Segment Start: Supplied information

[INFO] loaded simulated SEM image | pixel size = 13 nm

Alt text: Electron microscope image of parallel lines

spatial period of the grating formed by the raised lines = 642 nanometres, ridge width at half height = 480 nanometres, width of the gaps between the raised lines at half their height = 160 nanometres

Segment End: Supplied information

### Task item:
Print all of the lines above so that each one matches its original exactly.

### Answer space:
[INFO] loaded simulated SEM image | pixel size = 13 nm

Alt text: Electron microscope image of parallel lines

spatial period of the grating formed by the raised lines = 642 nanometres, ridge width at half height = 480 nanometres, width of the gaps between the raised lines at half their height = 160 nanometres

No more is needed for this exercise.